## PROVIDED MATERIAL
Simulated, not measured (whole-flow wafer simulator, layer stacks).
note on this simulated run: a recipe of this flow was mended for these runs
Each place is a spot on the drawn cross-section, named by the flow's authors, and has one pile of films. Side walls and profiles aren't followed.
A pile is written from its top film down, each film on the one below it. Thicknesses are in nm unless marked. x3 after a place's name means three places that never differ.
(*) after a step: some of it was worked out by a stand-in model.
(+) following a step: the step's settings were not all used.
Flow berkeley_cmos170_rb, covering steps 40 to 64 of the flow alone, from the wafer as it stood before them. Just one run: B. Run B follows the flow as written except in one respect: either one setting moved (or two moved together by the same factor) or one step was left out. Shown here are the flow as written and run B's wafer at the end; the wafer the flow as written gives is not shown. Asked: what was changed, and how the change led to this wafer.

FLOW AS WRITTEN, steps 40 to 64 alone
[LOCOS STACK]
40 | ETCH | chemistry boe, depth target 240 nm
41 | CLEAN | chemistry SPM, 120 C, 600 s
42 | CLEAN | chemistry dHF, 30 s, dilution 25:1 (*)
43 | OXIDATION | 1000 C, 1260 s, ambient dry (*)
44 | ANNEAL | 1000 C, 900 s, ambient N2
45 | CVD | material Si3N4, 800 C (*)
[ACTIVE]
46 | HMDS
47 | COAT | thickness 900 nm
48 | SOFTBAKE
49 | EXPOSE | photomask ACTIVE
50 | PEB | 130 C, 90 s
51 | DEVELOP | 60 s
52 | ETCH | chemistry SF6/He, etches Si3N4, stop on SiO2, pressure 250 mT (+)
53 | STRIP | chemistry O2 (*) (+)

## ACTIVITY
Copy the entries word for word. Start at the first line and end with the line containing "52 | ETCH |".

## ANSWER AREA
Simulated, not measured (whole-flow wafer simulator, layer stacks).
note on this simulated run: a recipe of this flow was mended for these runs
Each place is a spot on the drawn cross-section, named by the flow's authors, and has one pile of films. Side walls and profiles aren't followed.
A pile is written from its top film down, each film on the one below it. Thicknesses are in nm unless marked. x3 after a place's name means three places that never differ.
(*) after a step: some of it was worked out by a stand-in model.
(+) following a step: the step's settings were not all used.
Flow berkeley_cmos170_rb, covering steps 40 to 64 of the flow alone, from the wafer as it stood before them. Just one run: B. Run B follows the flow as written except in one respect: either one setting moved (or two moved together by the same factor) or one step was left out. Shown here are the flow as written and run B's wafer at the end; the wafer the flow as written gives is not shown. Asked: what was changed, and how the change led to this wafer.

FLOW AS WRITTEN, steps 40 to 64 alone
[LOCOS STACK]
40 | ETCH | chemistry boe, depth target 240 nm
41 | CLEAN | chemistry SPM, 120 C, 600 s
42 | CLEAN | chemistry dHF, 30 s, dilution 25:1 (*)
43 | OXIDATION | 1000 C, 1260 s, ambient dry (*)
44 | ANNEAL | 1000 C, 900 s, ambient N2
45 | CVD | material Si3N4, 800 C (*)
[ACTIVE]
46 | HMDS
47 | COAT | thickness 900 nm
48 | SOFTBAKE
49 | EXPOSE | photomask ACTIVE
50 | PEB | 130 C, 90 s
51 | DEVELOP | 60 s
52 | ETCH | chemistry SF6/He, etches Si3N4, stop on SiO2, pressure 250 mT (+)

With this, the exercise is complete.